**TASK ITEM**
For every line in the material, set down an identical one.

++++
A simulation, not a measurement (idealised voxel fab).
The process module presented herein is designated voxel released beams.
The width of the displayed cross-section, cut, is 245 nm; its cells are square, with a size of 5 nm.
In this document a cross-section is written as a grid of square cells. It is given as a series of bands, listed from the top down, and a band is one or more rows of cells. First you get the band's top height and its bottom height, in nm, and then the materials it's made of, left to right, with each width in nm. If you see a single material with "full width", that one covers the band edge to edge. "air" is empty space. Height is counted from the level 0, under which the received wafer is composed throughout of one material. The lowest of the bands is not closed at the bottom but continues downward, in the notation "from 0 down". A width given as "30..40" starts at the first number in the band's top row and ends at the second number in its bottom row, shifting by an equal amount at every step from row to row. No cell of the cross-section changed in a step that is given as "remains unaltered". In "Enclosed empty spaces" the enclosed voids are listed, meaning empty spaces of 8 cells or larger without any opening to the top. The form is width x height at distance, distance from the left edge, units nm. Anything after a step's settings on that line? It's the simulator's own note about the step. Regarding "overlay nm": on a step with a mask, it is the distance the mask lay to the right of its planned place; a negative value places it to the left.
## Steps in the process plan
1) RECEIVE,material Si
++++

**WRITTEN SOLUTION**
A simulation, not a measurement (idealised voxel fab).
The process module presented herein is designated voxel released beams.
The width of the displayed cross-section, cut, is 245 nm; its cells are square, with a size of 5 nm.
In this document a cross-section is written as a grid of square cells. It is given as a series of bands, listed from the top down, and a band is one or more rows of cells. First you get the band's top height and its bottom height, in nm, and then the materials it's made of, left to right, with each width in nm. If you see a single material with "full width", that one covers the band edge to edge. "air" is empty space. Height is counted from the level 0, under which the received wafer is composed throughout of one material. The lowest of the bands is not closed at the bottom but continues downward, in the notation "from 0 down". A width given as "30..40" starts at the first number in the band's top row and ends at the second number in its bottom row, shifting by an equal amount at every step from row to row. No cell of the cross-section changed in a step that is given as "remains unaltered". In "Enclosed empty spaces" the enclosed voids are listed, meaning empty spaces of 8 cells or larger without any opening to the top. The form is width x height at distance, distance from the left edge, units nm. Anything after a step's settings on that line? It's the simulator's own note about the step. Regarding "overlay nm": on a step with a mask, it is the distance the mask lay to the right of its planned place; a negative value places it to the left.
## Steps in the process plan
1) RECEIVE,material Si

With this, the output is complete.